■ REQUIRED ACTION:
In the material below, find the line containing "first seen here: day 9 08:40" and the line containing "Result from this", then reproduce exactly both of them and every line between, and nothing else.

DATA EXCERPTS section start
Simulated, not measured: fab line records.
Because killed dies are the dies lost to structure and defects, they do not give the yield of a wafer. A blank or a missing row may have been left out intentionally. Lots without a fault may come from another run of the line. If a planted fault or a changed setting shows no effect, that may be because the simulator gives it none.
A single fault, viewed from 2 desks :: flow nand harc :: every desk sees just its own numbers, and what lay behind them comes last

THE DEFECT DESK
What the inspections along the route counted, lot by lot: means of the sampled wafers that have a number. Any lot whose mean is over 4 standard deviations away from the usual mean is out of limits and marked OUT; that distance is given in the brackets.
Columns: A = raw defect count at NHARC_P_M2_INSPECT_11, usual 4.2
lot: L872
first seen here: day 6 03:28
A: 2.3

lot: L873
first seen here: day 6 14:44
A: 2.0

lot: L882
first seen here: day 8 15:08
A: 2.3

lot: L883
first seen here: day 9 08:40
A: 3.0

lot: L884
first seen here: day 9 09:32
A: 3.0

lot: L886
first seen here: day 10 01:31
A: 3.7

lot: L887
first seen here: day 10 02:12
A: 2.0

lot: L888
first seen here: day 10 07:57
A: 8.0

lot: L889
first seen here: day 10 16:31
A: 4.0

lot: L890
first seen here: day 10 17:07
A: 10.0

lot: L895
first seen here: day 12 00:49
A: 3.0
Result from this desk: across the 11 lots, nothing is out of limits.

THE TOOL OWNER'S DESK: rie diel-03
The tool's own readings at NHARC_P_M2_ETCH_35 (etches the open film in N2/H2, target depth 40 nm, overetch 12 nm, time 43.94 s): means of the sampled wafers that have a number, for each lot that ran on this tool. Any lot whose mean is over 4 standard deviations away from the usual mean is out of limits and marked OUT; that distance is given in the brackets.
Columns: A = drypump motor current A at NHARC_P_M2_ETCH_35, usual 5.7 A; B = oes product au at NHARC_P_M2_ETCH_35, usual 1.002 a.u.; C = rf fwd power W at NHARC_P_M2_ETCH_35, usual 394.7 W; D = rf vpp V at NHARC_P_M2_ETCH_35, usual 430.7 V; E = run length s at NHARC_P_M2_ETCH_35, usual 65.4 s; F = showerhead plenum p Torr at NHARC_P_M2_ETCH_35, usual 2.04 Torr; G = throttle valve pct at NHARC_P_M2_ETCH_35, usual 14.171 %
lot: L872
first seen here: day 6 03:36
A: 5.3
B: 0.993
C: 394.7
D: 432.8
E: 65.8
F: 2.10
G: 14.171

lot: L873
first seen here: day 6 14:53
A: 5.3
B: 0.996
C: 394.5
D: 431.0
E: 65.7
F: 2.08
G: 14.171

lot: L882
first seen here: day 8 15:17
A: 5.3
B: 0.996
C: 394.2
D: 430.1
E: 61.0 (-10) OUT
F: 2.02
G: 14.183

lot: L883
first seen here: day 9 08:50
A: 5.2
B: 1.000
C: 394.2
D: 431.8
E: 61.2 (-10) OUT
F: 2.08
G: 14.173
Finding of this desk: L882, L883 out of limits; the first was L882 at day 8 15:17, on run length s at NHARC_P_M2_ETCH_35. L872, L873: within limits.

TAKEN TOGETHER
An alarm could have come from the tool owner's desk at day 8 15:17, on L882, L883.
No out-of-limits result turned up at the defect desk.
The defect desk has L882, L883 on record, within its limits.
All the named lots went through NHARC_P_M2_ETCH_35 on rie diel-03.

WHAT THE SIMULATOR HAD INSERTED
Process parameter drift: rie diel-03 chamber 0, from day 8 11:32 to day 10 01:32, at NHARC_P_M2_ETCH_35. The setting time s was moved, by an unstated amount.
DATA EXCERPTS section end

■ EXERCISE RESULT:
first seen here: day 9 08:40
A: 3.0

lot: L884
first seen here: day 9 09:32
A: 3.0

lot: L886
first seen here: day 10 01:31
A: 3.7

lot: L887
first seen here: day 10 02:12
A: 2.0

lot: L888
first seen here: day 10 07:57
A: 8.0

lot: L889
first seen here: day 10 16:31
A: 4.0

lot: L890
first seen here: day 10 17:07
A: 10.0

lot: L895
first seen here: day 12 00:49
A: 3.0
Result from this desk: across the 11 lots, nothing is out of limits.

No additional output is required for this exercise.